**ACTIVITY:** Return exactly the lines of the records below, starting at the line that contains "What am I looking" and ending at the line that contains "Reviewer: The caption", with both of those lines kept.

──────── SUPPLIED RECORDS
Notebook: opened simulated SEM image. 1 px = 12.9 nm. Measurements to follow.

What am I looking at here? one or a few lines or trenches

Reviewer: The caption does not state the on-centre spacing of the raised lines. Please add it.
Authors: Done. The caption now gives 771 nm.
────────────────

**YOUR RESPONSE:**
What am I looking at here? one or a few lines or trenches

Reviewer: The caption does not state the on-centre spacing of the raised lines. Please add it.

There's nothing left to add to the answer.